EXERCISE:
Please repeat the lines below exactly. Begin with the line containing "6. op DIRECTIONAL_ETCH" and go on through the line containing "18. op DIRECTIONAL_ETCH".

·····
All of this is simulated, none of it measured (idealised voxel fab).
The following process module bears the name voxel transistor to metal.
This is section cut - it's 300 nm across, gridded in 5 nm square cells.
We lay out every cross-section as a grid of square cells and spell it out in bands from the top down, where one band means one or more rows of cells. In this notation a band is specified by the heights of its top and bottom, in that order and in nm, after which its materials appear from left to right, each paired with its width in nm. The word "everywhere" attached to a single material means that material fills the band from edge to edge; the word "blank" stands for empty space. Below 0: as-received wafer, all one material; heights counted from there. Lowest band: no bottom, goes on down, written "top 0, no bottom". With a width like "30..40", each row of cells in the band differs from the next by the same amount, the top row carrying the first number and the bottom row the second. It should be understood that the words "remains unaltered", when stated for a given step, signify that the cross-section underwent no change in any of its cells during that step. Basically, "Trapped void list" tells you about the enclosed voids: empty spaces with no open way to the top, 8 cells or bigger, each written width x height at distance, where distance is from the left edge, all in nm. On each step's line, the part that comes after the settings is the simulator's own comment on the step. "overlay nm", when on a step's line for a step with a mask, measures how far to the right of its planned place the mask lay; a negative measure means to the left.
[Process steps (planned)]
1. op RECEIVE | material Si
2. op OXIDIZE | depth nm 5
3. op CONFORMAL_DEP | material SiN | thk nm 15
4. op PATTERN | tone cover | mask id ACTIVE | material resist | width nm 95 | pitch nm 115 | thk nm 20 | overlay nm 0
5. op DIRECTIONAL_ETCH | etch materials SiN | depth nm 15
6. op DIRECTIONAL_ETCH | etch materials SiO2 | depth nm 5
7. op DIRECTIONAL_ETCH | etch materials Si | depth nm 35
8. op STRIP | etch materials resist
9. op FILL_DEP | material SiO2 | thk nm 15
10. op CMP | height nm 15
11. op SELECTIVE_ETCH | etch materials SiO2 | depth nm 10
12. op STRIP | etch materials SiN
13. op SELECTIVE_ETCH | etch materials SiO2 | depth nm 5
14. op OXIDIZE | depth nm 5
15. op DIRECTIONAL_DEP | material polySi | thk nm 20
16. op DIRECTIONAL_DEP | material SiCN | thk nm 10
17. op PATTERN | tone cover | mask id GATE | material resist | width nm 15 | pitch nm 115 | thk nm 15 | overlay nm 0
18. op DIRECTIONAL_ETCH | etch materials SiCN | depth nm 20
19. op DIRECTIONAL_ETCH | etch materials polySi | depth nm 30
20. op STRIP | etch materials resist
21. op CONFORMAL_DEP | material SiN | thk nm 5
·····

TASK ANSWER:
6. op DIRECTIONAL_ETCH | etch materials SiO2 | depth nm 5
7. op DIRECTIONAL_ETCH | etch materials Si | depth nm 35
8. op STRIP | etch materials resist
9. op FILL_DEP | material SiO2 | thk nm 15
10. op CMP | height nm 15
11. op SELECTIVE_ETCH | etch materials SiO2 | depth nm 10
12. op STRIP | etch materials SiN
13. op SELECTIVE_ETCH | etch materials SiO2 | depth nm 5
14. op OXIDIZE | depth nm 5
15. op DIRECTIONAL_DEP | material polySi | thk nm 20
16. op DIRECTIONAL_DEP | material SiCN | thk nm 10
17. op PATTERN | tone cover | mask id GATE | material resist | width nm 15 | pitch nm 115 | thk nm 15 | overlay nm 0
18. op DIRECTIONAL_ETCH | etch materials SiCN | depth nm 20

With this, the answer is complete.